:: Assignment ::
Retype every entry below without altering anything.

#### Available data
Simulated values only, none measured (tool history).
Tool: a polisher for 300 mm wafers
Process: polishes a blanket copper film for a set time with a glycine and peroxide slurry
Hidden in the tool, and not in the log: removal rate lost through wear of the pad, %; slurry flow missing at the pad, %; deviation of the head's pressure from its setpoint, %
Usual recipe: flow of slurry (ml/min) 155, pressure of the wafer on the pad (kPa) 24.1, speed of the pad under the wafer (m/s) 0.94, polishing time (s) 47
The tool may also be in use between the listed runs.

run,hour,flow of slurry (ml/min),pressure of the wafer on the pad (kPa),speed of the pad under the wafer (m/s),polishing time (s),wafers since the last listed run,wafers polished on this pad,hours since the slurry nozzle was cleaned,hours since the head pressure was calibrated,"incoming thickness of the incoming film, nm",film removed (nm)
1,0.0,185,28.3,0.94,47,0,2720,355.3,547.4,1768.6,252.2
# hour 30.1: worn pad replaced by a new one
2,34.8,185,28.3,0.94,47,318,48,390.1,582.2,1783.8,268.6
########

:: Problem solution ::
Simulated values only, none measured (tool history).
Tool: a polisher for 300 mm wafers
Process: polishes a blanket copper film for a set time with a glycine and peroxide slurry
Hidden in the tool, and not in the log: removal rate lost through wear of the pad, %; slurry flow missing at the pad, %; deviation of the head's pressure from its setpoint, %
Usual recipe: flow of slurry (ml/min) 155, pressure of the wafer on the pad (kPa) 24.1, speed of the pad under the wafer (m/s) 0.94, polishing time (s) 47
The tool may also be in use between the listed runs.

run,hour,flow of slurry (ml/min),pressure of the wafer on the pad (kPa),speed of the pad under the wafer (m/s),polishing time (s),wafers since the last listed run,wafers polished on this pad,hours since the slurry nozzle was cleaned,hours since the head pressure was calibrated,"incoming thickness of the incoming film, nm",film removed (nm)
1,0.0,185,28.3,0.94,47,0,2720,355.3,547.4,1768.6,252.2
# hour 30.1: worn pad replaced by a new one
2,34.8,185,28.3,0.94,47,318,48,390.1,582.2,1783.8,268.6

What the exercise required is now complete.